WORK REQUEST ::
Repeat the data exactly, with every line included.

PROVIDED DATA ::
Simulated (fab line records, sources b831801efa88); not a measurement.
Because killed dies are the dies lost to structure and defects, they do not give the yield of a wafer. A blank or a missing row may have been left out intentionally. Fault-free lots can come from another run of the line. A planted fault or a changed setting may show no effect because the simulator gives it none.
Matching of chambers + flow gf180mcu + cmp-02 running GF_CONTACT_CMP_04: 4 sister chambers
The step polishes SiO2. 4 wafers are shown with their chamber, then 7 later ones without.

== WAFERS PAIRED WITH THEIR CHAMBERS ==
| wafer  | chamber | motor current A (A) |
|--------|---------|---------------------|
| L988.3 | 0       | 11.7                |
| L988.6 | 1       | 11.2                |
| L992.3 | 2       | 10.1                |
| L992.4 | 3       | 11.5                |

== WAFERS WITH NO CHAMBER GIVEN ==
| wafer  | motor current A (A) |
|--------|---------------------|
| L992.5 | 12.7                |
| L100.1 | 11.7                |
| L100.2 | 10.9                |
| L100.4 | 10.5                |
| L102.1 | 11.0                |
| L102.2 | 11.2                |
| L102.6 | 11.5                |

EXERCISE ANSWER ::
Simulated (fab line records, sources b831801efa88); not a measurement.
Because killed dies are the dies lost to structure and defects, they do not give the yield of a wafer. A blank or a missing row may have been left out intentionally. Fault-free lots can come from another run of the line. A planted fault or a changed setting may show no effect because the simulator gives it none.
Matching of chambers + flow gf180mcu + cmp-02 running GF_CONTACT_CMP_04: 4 sister chambers
The step polishes SiO2. 4 wafers are shown with their chamber, then 7 later ones without.

== WAFERS PAIRED WITH THEIR CHAMBERS ==
| wafer  | chamber | motor current A (A) |
|--------|---------|---------------------|
| L988.3 | 0       | 11.7                |
| L988.6 | 1       | 11.2                |
| L992.3 | 2       | 10.1                |
| L992.4 | 3       | 11.5                |

== WAFERS WITH NO CHAMBER GIVEN ==
| wafer  | motor current A (A) |
|--------|---------------------|
| L992.5 | 12.7                |
| L100.1 | 11.7                |
| L100.2 | 10.9                |
| L100.4 | 10.5                |
| L102.1 | 11.0                |
| L102.2 | 11.2                |
| L102.6 | 11.5                |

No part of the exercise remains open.